INFORMATION -
□ □ □ □ □ □ □
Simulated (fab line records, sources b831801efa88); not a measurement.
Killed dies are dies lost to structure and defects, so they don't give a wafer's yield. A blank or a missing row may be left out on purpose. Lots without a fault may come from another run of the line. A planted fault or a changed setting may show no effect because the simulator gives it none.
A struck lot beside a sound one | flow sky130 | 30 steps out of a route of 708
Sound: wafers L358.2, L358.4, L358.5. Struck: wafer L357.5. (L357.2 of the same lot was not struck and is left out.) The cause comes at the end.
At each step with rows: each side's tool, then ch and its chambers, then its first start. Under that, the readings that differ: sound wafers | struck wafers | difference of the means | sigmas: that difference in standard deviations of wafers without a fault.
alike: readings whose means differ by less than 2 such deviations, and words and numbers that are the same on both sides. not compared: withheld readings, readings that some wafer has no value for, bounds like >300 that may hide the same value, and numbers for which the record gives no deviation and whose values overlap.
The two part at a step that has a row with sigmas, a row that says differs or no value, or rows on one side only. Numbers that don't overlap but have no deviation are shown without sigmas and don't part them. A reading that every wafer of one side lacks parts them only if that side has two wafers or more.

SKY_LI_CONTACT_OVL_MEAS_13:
□ □ □ □ □ □ □

ASSIGNED TASK - Starting at the line that has "At each step" and ending at the line that has "alike: readings whose", please write out the lines above exactly, leaving out all others.

SOLUTION -
At each step with rows: each side's tool, then ch and its chambers, then its first start. Under that, the readings that differ: sound wafers | struck wafers | difference of the means | sigmas: that difference in standard deviations of wafers without a fault.
alike: readings whose means differ by less than 2 such deviations, and words and numbers that are the same on both sides. not compared: withheld readings, readings that some wafer has no value for, bounds like >300 that may hide the same value, and numbers for which the record gives no deviation and whose values overlap.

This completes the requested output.